== Work task ==
The entries below are to be reproduced in full, exactly as written.

== Data excerpts ==
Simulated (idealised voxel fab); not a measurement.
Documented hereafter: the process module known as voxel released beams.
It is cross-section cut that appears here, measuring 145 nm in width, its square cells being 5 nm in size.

== Solution ==
Simulated (idealised voxel fab); not a measurement.
Documented hereafter: the process module known as voxel released beams.
It is cross-section cut that appears here, measuring 145 nm in width, its square cells being 5 nm in size.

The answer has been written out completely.